Segment Open

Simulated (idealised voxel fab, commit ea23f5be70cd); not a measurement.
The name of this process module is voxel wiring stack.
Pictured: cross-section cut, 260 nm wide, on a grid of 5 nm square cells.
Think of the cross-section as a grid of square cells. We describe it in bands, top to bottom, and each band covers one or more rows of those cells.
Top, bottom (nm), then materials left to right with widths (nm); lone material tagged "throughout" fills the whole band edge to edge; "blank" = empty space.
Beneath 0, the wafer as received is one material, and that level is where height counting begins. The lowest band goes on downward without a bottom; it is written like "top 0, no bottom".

Segment Closed

§ Assigned task: Print the material once more, exactly as it appears.

§ Exercise solution:
Simulated (idealised voxel fab, commit ea23f5be70cd); not a measurement.
The name of this process module is voxel wiring stack.
Pictured: cross-section cut, 260 nm wide, on a grid of 5 nm square cells.
Think of the cross-section as a grid of square cells. We describe it in bands, top to bottom, and each band covers one or more rows of those cells.
Top, bottom (nm), then materials left to right with widths (nm); lone material tagged "throughout" fills the whole band edge to edge; "blank" = empty space.
Beneath 0, the wafer as received is one material, and that level is where height counting begins. The lowest band goes on downward without a bottom; it is written like "top 0, no bottom".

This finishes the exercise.